────────────────────
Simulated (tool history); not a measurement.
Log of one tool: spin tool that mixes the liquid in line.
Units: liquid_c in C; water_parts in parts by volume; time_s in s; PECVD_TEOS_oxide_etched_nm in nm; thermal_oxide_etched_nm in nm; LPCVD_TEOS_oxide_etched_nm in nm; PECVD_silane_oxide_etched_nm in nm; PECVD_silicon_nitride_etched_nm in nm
────────────────────

ACTIVITY - Would you print each line of the listing again, unaltered?

EXERCISE RESULT -
Simulated (tool history); not a measurement.
Log of one tool: spin tool that mixes the liquid in line.
Units: liquid_c in C; water_parts in parts by volume; time_s in s; PECVD_TEOS_oxide_etched_nm in nm; thermal_oxide_etched_nm in nm; LPCVD_TEOS_oxide_etched_nm in nm; PECVD_silane_oxide_etched_nm in nm; PECVD_silicon_nitride_etched_nm in nm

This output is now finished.